# Records shown
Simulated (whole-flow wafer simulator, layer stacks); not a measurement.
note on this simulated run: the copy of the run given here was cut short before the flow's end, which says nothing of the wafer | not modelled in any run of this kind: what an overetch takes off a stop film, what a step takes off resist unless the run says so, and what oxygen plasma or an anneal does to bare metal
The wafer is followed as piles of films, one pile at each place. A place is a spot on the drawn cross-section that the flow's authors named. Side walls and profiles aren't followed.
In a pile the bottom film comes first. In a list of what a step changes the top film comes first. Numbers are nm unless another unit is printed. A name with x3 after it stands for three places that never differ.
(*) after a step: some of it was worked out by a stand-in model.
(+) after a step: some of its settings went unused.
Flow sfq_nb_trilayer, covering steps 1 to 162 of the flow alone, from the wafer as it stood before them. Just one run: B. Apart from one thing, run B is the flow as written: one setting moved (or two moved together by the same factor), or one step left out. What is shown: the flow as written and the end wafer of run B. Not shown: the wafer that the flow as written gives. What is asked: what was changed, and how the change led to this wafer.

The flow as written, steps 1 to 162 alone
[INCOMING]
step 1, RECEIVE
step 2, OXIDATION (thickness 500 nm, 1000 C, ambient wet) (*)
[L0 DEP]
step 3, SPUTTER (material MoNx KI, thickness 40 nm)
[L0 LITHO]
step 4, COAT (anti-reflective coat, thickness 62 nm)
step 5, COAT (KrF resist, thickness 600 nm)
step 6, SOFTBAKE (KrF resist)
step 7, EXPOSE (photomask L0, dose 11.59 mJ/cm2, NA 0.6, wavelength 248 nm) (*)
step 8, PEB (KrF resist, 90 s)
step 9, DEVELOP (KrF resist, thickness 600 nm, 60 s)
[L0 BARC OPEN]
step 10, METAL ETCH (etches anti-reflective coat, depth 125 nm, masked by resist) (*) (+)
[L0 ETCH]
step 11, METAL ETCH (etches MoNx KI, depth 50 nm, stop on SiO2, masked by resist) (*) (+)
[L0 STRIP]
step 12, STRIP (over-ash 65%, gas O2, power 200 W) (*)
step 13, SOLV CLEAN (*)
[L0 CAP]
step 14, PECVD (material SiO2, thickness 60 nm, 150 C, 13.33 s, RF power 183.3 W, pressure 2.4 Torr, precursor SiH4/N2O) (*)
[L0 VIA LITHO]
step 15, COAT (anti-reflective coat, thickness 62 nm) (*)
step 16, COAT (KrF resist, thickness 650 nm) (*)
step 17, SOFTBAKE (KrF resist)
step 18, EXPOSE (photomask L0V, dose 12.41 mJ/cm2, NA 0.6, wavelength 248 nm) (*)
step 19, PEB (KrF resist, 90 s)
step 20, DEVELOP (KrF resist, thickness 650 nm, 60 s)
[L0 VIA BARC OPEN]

# Activity
Go through the material above and output exactly the lines from the one containing "step 11, METAL" through the one containing "step 20, DEVELOP".

# Response
step 11, METAL ETCH (etches MoNx KI, depth 50 nm, stop on SiO2, masked by resist) (*) (+)
[L0 STRIP]
step 12, STRIP (over-ash 65%, gas O2, power 200 W) (*)
step 13, SOLV CLEAN (*)
[L0 CAP]
step 14, PECVD (material SiO2, thickness 60 nm, 150 C, 13.33 s, RF power 183.3 W, pressure 2.4 Torr, precursor SiH4/N2O) (*)
[L0 VIA LITHO]
step 15, COAT (anti-reflective coat, thickness 62 nm) (*)
step 16, COAT (KrF resist, thickness 650 nm) (*)
step 17, SOFTBAKE (KrF resist)
step 18, EXPOSE (photomask L0V, dose 12.41 mJ/cm2, NA 0.6, wavelength 248 nm) (*)
step 19, PEB (KrF resist, 90 s)
step 20, DEVELOP (KrF resist, thickness 650 nm, 60 s)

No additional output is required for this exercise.